....

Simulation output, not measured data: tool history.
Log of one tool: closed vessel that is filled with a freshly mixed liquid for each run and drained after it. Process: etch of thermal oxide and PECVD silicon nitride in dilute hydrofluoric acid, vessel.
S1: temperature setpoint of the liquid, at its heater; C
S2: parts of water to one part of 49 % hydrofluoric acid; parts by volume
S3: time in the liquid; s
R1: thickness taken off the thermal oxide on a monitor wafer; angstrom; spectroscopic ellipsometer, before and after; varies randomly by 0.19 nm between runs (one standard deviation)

....

▸ REQUIREMENT:
Copy every line above exactly.

▸ RESPONSE AREA:
Simulation output, not measured data: tool history.
Log of one tool: closed vessel that is filled with a freshly mixed liquid for each run and drained after it. Process: etch of thermal oxide and PECVD silicon nitride in dilute hydrofluoric acid, vessel.
S1: temperature setpoint of the liquid, at its heater; C
S2: parts of water to one part of 49 % hydrofluoric acid; parts by volume
S3: time in the liquid; s
R1: thickness taken off the thermal oxide on a monitor wafer; angstrom; spectroscopic ellipsometer, before and after; varies randomly by 0.19 nm between runs (one standard deviation)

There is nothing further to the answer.